Work order
The material below holds a span beginning at the line with "S2: temperature setpoint" and ending at the line with "R4: thickness taken". Quote that span exactly, both ends included, and only that span.

Exercise data
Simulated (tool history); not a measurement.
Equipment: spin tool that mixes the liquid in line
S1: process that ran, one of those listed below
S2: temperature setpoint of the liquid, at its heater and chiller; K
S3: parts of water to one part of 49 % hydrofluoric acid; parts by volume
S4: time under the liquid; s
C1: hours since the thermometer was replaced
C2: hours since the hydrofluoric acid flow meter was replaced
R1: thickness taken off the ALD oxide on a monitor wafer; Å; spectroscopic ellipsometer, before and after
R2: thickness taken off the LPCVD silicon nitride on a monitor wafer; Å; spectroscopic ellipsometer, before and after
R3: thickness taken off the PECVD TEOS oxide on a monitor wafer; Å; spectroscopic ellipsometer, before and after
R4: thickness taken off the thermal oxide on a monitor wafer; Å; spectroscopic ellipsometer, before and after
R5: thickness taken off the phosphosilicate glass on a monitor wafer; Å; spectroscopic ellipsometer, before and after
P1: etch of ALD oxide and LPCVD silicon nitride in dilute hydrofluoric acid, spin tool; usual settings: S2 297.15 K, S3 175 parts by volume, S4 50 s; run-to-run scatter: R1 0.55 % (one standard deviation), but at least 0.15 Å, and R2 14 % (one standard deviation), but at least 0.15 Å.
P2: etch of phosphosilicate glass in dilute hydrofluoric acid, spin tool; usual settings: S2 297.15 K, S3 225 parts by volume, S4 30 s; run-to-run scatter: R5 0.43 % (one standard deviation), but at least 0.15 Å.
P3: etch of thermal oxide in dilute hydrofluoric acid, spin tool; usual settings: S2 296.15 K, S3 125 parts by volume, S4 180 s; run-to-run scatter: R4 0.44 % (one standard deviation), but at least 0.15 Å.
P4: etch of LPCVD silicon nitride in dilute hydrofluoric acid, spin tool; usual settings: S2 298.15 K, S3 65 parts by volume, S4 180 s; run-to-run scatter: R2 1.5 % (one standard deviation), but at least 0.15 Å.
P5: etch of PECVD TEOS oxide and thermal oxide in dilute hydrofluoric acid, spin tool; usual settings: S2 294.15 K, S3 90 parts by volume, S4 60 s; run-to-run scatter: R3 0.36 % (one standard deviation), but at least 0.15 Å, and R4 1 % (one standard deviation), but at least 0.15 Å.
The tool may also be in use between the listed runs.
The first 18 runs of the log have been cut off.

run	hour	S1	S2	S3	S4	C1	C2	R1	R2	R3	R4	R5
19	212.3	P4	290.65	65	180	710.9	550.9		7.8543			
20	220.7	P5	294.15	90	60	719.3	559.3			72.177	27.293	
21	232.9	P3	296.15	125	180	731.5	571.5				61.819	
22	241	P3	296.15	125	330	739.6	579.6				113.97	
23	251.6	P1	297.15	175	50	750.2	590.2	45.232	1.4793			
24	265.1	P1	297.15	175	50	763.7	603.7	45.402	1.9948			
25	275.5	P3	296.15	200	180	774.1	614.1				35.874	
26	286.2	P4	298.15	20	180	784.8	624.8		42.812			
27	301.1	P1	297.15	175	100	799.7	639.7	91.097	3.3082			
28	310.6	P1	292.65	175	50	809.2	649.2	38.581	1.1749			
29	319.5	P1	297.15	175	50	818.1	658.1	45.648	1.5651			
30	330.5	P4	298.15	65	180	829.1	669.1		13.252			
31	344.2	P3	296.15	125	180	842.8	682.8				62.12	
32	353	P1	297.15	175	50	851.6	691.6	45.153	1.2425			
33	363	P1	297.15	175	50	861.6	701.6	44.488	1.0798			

Task response
S2: temperature setpoint of the liquid, at its heater and chiller; K
S3: parts of water to one part of 49 % hydrofluoric acid; parts by volume
S4: time under the liquid; s
C1: hours since the thermometer was replaced
C2: hours since the hydrofluoric acid flow meter was replaced
R1: thickness taken off the ALD oxide on a monitor wafer; Å; spectroscopic ellipsometer, before and after
R2: thickness taken off the LPCVD silicon nitride on a monitor wafer; Å; spectroscopic ellipsometer, before and after
R3: thickness taken off the PECVD TEOS oxide on a monitor wafer; Å; spectroscopic ellipsometer, before and after
R4: thickness taken off the thermal oxide on a monitor wafer; Å; spectroscopic ellipsometer, before and after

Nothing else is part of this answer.